WORK ORDER » The records should be restated exactly from their first line through the line with "on the recipe" in it.

ENTRIES SHOWN »
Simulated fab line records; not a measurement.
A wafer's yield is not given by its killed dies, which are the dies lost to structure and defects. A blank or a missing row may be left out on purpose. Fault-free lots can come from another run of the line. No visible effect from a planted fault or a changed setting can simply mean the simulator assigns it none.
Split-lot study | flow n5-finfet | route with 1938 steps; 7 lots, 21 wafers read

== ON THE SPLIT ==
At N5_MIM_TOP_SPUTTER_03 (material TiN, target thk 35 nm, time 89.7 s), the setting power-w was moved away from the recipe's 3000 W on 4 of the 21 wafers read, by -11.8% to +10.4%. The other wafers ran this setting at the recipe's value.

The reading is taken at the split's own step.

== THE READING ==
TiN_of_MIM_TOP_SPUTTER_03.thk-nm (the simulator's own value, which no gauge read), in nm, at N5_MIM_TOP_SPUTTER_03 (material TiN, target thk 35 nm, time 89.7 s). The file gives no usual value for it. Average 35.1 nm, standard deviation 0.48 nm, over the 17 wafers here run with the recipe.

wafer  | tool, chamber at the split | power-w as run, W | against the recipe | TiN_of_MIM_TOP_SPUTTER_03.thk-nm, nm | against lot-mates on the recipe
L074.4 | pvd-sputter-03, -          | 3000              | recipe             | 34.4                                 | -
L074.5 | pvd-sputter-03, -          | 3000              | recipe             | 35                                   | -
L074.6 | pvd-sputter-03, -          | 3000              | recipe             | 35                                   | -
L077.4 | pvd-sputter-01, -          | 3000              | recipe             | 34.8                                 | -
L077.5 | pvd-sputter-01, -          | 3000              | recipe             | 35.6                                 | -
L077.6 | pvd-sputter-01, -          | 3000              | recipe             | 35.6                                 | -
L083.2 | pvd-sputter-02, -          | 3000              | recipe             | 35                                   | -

WRITTEN RESPONSE »
Simulated fab line records; not a measurement.
A wafer's yield is not given by its killed dies, which are the dies lost to structure and defects. A blank or a missing row may be left out on purpose. Fault-free lots can come from another run of the line. No visible effect from a planted fault or a changed setting can simply mean the simulator assigns it none.
Split-lot study | flow n5-finfet | route with 1938 steps; 7 lots, 21 wafers read

== ON THE SPLIT ==
At N5_MIM_TOP_SPUTTER_03 (material TiN, target thk 35 nm, time 89.7 s), the setting power-w was moved away from the recipe's 3000 W on 4 of the 21 wafers read, by -11.8% to +10.4%. The other wafers ran this setting at the recipe's value.

The reading is taken at the split's own step.

== THE READING ==
TiN_of_MIM_TOP_SPUTTER_03.thk-nm (the simulator's own value, which no gauge read), in nm, at N5_MIM_TOP_SPUTTER_03 (material TiN, target thk 35 nm, time 89.7 s). The file gives no usual value for it. Average 35.1 nm, standard deviation 0.48 nm, over the 17 wafers here run with the recipe.

wafer  | tool, chamber at the split | power-w as run, W | against the recipe | TiN_of_MIM_TOP_SPUTTER_03.thk-nm, nm | against lot-mates on the recipe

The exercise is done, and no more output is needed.